** Required action **
Begin at the first line of the records below and, please, give each line again exactly until the line with "Allowed range for" is included.

BEGIN Data under study

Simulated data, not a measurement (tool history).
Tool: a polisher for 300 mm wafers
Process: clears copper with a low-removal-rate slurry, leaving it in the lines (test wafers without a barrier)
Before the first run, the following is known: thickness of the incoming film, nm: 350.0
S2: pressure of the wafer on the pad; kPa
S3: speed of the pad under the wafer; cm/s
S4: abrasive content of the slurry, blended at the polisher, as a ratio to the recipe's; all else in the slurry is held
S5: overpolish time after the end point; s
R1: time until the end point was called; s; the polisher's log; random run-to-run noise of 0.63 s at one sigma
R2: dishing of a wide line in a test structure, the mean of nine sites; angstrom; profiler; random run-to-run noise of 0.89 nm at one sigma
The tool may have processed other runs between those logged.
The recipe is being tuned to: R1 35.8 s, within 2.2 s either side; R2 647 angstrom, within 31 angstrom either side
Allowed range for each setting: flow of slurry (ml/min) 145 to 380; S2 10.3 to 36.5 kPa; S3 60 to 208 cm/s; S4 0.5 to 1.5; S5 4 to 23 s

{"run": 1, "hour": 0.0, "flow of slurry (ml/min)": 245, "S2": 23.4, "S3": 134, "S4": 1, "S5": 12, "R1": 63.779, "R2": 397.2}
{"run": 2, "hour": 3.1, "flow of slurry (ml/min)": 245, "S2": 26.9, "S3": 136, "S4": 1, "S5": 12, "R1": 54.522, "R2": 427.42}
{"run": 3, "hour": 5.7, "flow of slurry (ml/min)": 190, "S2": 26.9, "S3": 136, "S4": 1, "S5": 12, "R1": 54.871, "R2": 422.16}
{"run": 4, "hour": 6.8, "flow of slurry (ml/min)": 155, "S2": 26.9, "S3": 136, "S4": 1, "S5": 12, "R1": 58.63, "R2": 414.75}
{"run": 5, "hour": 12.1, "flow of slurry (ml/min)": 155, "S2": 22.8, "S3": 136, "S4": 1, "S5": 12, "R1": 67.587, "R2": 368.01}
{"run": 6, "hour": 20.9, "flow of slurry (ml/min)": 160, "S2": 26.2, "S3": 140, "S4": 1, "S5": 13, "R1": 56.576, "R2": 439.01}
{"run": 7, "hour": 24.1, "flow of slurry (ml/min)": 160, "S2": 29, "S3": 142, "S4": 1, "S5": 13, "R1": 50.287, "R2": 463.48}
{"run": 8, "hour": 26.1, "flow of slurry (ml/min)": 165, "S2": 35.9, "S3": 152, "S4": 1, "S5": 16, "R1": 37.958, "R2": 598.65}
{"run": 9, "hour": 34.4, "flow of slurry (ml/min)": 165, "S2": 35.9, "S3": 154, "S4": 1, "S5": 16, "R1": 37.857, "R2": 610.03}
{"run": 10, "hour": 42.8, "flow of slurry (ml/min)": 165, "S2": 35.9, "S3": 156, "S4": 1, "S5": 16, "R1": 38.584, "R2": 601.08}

END Data under study

** Reply **
Simulated data, not a measurement (tool history).
Tool: a polisher for 300 mm wafers
Process: clears copper with a low-removal-rate slurry, leaving it in the lines (test wafers without a barrier)
Before the first run, the following is known: thickness of the incoming film, nm: 350.0
S2: pressure of the wafer on the pad; kPa
S3: speed of the pad under the wafer; cm/s
S4: abrasive content of the slurry, blended at the polisher, as a ratio to the recipe's; all else in the slurry is held
S5: overpolish time after the end point; s
R1: time until the end point was called; s; the polisher's log; random run-to-run noise of 0.63 s at one sigma
R2: dishing of a wide line in a test structure, the mean of nine sites; angstrom; profiler; random run-to-run noise of 0.89 nm at one sigma
The tool may have processed other runs between those logged.
The recipe is being tuned to: R1 35.8 s, within 2.2 s either side; R2 647 angstrom, within 31 angstrom either side
Allowed range for each setting: flow of slurry (ml/min) 145 to 380; S2 10.3 to 36.5 kPa; S3 60 to 208 cm/s; S4 0.5 to 1.5; S5 4 to 23 s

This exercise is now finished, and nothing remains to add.